• _Assignment_
Transcribe everything in the records, dropping and changing nothing.

::: Extracted information :::

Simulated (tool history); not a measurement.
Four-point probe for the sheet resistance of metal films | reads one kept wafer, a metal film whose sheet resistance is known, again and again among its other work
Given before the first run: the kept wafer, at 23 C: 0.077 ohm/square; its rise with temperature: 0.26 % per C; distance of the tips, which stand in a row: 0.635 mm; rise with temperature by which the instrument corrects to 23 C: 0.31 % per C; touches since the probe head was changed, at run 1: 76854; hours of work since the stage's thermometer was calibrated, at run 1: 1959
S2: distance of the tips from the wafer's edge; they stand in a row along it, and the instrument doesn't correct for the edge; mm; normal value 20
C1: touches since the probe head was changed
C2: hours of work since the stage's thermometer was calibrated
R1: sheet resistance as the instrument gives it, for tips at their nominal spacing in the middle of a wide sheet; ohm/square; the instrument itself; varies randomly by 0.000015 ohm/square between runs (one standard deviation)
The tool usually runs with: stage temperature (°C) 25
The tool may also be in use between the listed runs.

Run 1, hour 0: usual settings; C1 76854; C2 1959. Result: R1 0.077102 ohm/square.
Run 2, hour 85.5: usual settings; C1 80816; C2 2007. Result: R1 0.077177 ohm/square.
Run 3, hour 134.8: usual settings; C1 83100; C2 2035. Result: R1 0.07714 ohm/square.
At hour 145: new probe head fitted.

:::

• _Solution_
Simulated (tool history); not a measurement.
Four-point probe for the sheet resistance of metal films | reads one kept wafer, a metal film whose sheet resistance is known, again and again among its other work
Given before the first run: the kept wafer, at 23 C: 0.077 ohm/square; its rise with temperature: 0.26 % per C; distance of the tips, which stand in a row: 0.635 mm; rise with temperature by which the instrument corrects to 23 C: 0.31 % per C; touches since the probe head was changed, at run 1: 76854; hours of work since the stage's thermometer was calibrated, at run 1: 1959
S2: distance of the tips from the wafer's edge; they stand in a row along it, and the instrument doesn't correct for the edge; mm; normal value 20
C1: touches since the probe head was changed
C2: hours of work since the stage's thermometer was calibrated
R1: sheet resistance as the instrument gives it, for tips at their nominal spacing in the middle of a wide sheet; ohm/square; the instrument itself; varies randomly by 0.000015 ohm/square between runs (one standard deviation)
The tool usually runs with: stage temperature (°C) 25
The tool may also be in use between the listed runs.

Run 1, hour 0: usual settings; C1 76854; C2 1959. Result: R1 0.077102 ohm/square.
Run 2, hour 85.5: usual settings; C1 80816; C2 2007. Result: R1 0.077177 ohm/square.
Run 3, hour 134.8: usual settings; C1 83100; C2 2035. Result: R1 0.07714 ohm/square.
At hour 145: new probe head fitted.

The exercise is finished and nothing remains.